> _Data for analysis_:
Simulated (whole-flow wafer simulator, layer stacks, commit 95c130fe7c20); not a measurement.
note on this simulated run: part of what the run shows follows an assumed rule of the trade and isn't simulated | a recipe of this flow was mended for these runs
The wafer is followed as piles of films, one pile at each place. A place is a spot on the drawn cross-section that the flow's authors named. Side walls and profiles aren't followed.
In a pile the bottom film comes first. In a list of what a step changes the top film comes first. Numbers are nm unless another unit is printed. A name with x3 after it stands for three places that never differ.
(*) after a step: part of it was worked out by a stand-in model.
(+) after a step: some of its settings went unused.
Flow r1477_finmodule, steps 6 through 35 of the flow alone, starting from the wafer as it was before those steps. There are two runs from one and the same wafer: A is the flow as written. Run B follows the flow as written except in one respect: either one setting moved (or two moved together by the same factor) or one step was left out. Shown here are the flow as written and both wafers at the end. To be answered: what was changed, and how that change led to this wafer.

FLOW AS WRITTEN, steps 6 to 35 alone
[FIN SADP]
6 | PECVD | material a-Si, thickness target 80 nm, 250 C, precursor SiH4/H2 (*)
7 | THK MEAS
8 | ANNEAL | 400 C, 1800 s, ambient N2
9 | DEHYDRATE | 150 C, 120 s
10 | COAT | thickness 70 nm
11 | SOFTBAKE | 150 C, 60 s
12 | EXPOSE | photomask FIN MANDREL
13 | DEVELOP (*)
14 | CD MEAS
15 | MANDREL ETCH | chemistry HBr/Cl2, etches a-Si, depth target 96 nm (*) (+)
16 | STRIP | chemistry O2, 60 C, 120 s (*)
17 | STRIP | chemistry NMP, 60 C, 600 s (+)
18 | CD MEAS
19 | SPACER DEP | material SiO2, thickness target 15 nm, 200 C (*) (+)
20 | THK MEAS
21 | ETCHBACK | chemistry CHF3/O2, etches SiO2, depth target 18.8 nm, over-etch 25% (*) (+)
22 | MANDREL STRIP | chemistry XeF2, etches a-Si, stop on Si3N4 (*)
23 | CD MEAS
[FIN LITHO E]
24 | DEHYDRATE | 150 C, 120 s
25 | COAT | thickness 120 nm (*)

> _Exercise_: Starting with the line above that holds "[FIN LITHO E]" and stopping with the line that holds "24 | DEHYDRATE | 150 C, 120 s", reproduce each line exactly, omitting all other lines.

> _Task solution_:
[FIN LITHO E]
24 | DEHYDRATE | 150 C, 120 s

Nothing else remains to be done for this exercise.